== ACTIVITY ==
From the first line of the entries below to the line with "P2: pattern etch", give each line again exactly.

────────────────

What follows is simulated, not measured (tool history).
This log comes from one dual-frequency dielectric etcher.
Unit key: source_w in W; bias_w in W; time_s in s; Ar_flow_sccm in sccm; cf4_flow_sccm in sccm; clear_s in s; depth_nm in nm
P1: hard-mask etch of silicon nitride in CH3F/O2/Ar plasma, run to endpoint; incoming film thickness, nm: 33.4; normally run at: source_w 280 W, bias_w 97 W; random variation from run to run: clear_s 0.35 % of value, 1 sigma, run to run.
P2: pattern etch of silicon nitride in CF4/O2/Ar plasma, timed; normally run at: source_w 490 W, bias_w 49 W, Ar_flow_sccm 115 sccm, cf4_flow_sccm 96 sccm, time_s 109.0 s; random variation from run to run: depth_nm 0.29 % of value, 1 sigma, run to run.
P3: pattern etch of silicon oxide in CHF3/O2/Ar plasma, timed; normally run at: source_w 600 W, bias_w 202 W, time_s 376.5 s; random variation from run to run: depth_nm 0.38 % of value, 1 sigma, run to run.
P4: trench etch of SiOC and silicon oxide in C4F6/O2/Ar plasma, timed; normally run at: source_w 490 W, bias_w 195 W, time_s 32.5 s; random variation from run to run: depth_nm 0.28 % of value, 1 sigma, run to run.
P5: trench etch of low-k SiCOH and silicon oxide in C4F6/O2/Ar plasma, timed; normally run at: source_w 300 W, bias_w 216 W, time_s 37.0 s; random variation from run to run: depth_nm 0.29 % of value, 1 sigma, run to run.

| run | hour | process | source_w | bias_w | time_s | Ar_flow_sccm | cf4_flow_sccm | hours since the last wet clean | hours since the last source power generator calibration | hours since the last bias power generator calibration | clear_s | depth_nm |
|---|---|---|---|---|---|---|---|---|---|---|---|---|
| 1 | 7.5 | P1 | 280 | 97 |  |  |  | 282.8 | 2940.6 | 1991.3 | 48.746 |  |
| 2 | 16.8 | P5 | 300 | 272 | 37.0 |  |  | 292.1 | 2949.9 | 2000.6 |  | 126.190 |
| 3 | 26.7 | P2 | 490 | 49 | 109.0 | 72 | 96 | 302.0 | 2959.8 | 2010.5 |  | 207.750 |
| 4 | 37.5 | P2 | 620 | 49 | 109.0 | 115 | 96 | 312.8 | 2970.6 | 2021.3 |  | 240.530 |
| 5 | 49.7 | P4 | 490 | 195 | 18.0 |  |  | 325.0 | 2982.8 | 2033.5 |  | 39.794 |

────────────────

== EXERCISE SOLUTION ==
What follows is simulated, not measured (tool history).
This log comes from one dual-frequency dielectric etcher.
Unit key: source_w in W; bias_w in W; time_s in s; Ar_flow_sccm in sccm; cf4_flow_sccm in sccm; clear_s in s; depth_nm in nm
P1: hard-mask etch of silicon nitride in CH3F/O2/Ar plasma, run to endpoint; incoming film thickness, nm: 33.4; normally run at: source_w 280 W, bias_w 97 W; random variation from run to run: clear_s 0.35 % of value, 1 sigma, run to run.
P2: pattern etch of silicon nitride in CF4/O2/Ar plasma, timed; normally run at: source_w 490 W, bias_w 49 W, Ar_flow_sccm 115 sccm, cf4_flow_sccm 96 sccm, time_s 109.0 s; random variation from run to run: depth_nm 0.29 % of value, 1 sigma, run to run.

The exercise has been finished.